# [Work request]
Two lines in the data below mark the range: the one with "Run 2A, hour" and the one with "Run 5C, hour". Return both, along with every line between them, exactly.

┌──

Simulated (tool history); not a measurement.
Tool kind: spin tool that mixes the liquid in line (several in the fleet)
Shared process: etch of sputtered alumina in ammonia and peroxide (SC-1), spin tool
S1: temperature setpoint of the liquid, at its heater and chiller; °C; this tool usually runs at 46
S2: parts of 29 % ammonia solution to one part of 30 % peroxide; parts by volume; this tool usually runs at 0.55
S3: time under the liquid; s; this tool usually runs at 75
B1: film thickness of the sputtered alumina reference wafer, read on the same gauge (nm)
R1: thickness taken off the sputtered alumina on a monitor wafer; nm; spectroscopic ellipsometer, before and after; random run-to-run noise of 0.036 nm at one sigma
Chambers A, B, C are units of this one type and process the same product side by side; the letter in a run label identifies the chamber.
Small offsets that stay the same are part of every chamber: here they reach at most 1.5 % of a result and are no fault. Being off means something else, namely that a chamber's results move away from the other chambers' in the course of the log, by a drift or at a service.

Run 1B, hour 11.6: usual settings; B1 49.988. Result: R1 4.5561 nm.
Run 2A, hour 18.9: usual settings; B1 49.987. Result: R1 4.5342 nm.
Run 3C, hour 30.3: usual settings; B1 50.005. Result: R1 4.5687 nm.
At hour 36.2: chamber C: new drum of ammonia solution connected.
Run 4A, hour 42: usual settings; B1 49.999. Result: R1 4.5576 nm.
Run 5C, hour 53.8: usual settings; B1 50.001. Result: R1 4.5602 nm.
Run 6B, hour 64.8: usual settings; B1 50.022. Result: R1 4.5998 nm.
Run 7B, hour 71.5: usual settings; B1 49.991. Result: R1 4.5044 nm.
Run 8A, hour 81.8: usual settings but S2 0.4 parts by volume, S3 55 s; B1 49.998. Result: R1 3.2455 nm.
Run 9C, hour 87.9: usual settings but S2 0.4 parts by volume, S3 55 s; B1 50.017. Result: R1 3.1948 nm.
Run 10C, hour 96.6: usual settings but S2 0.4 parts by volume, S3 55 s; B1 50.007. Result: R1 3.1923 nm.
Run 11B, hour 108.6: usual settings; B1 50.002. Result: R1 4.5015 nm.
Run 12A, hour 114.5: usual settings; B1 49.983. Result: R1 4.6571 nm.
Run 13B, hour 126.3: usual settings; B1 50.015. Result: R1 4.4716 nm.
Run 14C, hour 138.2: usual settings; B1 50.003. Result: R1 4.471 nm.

└──

# [Expected answer]
Run 2A, hour 18.9: usual settings; B1 49.987. Result: R1 4.5342 nm.
Run 3C, hour 30.3: usual settings; B1 50.005. Result: R1 4.5687 nm.
At hour 36.2: chamber C: new drum of ammonia solution connected.
Run 4A, hour 42: usual settings; B1 49.999. Result: R1 4.5576 nm.
Run 5C, hour 53.8: usual settings; B1 50.001. Result: R1 4.5602 nm.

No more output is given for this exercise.